### WORK TASK
From the entries below, output the line with "Lot-split experiment -- flow" and each following line up to and including the line with "- SKY_VT_ADJUST_NCORE_PEB_05", exactly as written.

### INFORMATION SUPPLIED
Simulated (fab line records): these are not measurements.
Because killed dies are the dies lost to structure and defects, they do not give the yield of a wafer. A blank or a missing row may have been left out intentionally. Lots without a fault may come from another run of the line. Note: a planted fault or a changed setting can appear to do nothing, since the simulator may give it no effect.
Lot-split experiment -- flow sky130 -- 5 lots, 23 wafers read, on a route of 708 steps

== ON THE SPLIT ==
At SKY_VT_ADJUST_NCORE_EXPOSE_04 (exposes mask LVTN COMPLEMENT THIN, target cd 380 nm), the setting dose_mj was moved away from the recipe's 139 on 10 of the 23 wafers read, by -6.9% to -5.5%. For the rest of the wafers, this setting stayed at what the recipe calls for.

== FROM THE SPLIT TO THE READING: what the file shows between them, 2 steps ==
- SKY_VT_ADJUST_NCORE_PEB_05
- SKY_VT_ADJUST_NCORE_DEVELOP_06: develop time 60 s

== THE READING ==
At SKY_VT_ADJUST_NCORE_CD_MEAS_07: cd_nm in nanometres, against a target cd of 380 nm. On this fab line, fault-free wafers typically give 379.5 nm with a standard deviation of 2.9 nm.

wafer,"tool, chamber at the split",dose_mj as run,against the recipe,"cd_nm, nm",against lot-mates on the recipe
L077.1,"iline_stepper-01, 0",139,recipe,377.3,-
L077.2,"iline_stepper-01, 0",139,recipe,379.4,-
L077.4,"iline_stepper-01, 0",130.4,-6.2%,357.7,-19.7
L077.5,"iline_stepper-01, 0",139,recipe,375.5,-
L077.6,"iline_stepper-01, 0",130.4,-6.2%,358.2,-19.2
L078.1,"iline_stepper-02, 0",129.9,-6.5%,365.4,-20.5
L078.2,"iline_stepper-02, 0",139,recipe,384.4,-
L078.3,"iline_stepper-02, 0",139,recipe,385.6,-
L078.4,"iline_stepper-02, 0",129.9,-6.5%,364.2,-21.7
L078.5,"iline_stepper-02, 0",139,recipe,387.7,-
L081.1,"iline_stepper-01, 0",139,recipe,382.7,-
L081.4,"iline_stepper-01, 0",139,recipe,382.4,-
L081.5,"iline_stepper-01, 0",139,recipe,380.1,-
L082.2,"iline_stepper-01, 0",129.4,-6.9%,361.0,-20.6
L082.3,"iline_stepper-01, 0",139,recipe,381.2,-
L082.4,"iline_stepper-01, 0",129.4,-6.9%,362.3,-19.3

### WRITTEN SOLUTION
Lot-split experiment -- flow sky130 -- 5 lots, 23 wafers read, on a route of 708 steps

== ON THE SPLIT ==
At SKY_VT_ADJUST_NCORE_EXPOSE_04 (exposes mask LVTN COMPLEMENT THIN, target cd 380 nm), the setting dose_mj was moved away from the recipe's 139 on 10 of the 23 wafers read, by -6.9% to -5.5%. For the rest of the wafers, this setting stayed at what the recipe calls for.

== FROM THE SPLIT TO THE READING: what the file shows between them, 2 steps ==
- SKY_VT_ADJUST_NCORE_PEB_05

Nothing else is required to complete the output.